◆ Record extracts:
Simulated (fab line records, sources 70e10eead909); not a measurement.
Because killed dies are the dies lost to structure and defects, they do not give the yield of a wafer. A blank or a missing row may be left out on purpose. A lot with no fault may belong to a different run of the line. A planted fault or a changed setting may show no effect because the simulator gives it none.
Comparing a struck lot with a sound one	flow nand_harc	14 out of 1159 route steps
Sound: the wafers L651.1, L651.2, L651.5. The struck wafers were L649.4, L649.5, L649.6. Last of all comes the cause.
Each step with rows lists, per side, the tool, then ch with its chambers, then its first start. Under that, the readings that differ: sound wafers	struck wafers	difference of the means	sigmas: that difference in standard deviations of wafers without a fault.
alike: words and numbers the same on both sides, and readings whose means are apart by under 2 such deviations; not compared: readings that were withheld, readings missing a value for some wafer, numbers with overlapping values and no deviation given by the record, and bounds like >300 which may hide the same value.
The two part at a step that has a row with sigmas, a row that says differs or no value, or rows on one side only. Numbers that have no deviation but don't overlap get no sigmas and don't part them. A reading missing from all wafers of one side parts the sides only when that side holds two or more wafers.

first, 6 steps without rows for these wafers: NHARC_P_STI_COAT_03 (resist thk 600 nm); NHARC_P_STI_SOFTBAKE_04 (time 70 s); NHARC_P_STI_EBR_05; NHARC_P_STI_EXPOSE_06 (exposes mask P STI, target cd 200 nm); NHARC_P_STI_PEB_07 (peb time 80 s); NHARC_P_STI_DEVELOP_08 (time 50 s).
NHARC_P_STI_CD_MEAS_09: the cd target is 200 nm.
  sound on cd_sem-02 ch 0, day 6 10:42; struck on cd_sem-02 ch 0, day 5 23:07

◆ Work task:
Return the listing in full, exactly.

◆ Written answer:
Simulated (fab line records, sources 70e10eead909); not a measurement.
Because killed dies are the dies lost to structure and defects, they do not give the yield of a wafer. A blank or a missing row may be left out on purpose. A lot with no fault may belong to a different run of the line. A planted fault or a changed setting may show no effect because the simulator gives it none.
Comparing a struck lot with a sound one	flow nand_harc	14 out of 1159 route steps
Sound: the wafers L651.1, L651.2, L651.5. The struck wafers were L649.4, L649.5, L649.6. Last of all comes the cause.
Each step with rows lists, per side, the tool, then ch with its chambers, then its first start. Under that, the readings that differ: sound wafers	struck wafers	difference of the means	sigmas: that difference in standard deviations of wafers without a fault.
alike: words and numbers the same on both sides, and readings whose means are apart by under 2 such deviations; not compared: readings that were withheld, readings missing a value for some wafer, numbers with overlapping values and no deviation given by the record, and bounds like >300 which may hide the same value.
The two part at a step that has a row with sigmas, a row that says differs or no value, or rows on one side only. Numbers that have no deviation but don't overlap get no sigmas and don't part them. A reading missing from all wafers of one side parts the sides only when that side holds two or more wafers.

first, 6 steps without rows for these wafers: NHARC_P_STI_COAT_03 (resist thk 600 nm); NHARC_P_STI_SOFTBAKE_04 (time 70 s); NHARC_P_STI_EBR_05; NHARC_P_STI_EXPOSE_06 (exposes mask P STI, target cd 200 nm); NHARC_P_STI_PEB_07 (peb time 80 s); NHARC_P_STI_DEVELOP_08 (time 50 s).
NHARC_P_STI_CD_MEAS_09: the cd target is 200 nm.
  sound on cd_sem-02 ch 0, day 6 10:42; struck on cd_sem-02 ch 0, day 5 23:07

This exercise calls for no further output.